▸ EXERCISE
This task calls for printing every entry exactly.

▸ EXTRACTED INFORMATION
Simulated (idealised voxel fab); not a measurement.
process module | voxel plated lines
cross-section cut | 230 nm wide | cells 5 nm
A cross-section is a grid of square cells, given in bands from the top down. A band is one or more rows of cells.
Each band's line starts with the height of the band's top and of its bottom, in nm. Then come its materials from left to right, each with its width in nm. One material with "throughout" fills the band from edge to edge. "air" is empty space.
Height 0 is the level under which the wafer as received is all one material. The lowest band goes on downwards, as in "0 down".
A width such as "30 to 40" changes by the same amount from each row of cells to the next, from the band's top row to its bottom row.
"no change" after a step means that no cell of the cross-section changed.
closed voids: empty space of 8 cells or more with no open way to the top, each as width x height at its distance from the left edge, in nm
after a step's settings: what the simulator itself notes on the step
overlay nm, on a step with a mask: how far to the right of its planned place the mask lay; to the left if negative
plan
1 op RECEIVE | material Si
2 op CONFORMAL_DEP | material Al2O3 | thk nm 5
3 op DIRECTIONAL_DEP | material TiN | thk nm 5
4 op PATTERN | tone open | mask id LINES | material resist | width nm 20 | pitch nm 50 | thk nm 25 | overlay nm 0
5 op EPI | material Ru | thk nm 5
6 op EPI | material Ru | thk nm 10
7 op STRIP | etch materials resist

▸ EXPECTED ANSWER
Simulated (idealised voxel fab); not a measurement.
process module | voxel plated lines
cross-section cut | 230 nm wide | cells 5 nm
A cross-section is a grid of square cells, given in bands from the top down. A band is one or more rows of cells.
Each band's line starts with the height of the band's top and of its bottom, in nm. Then come its materials from left to right, each with its width in nm. One material with "throughout" fills the band from edge to edge. "air" is empty space.
Height 0 is the level under which the wafer as received is all one material. The lowest band goes on downwards, as in "0 down".
A width such as "30 to 40" changes by the same amount from each row of cells to the next, from the band's top row to its bottom row.
"no change" after a step means that no cell of the cross-section changed.
closed voids: empty space of 8 cells or more with no open way to the top, each as width x height at its distance from the left edge, in nm
after a step's settings: what the simulator itself notes on the step
overlay nm, on a step with a mask: how far to the right of its planned place the mask lay; to the left if negative
plan
1 op RECEIVE | material Si
2 op CONFORMAL_DEP | material Al2O3 | thk nm 5
3 op DIRECTIONAL_DEP | material TiN | thk nm 5
4 op PATTERN | tone open | mask id LINES | material resist | width nm 20 | pitch nm 50 | thk nm 25 | overlay nm 0
5 op EPI | material Ru | thk nm 5
6 op EPI | material Ru | thk nm 10
7 op STRIP | etch materials resist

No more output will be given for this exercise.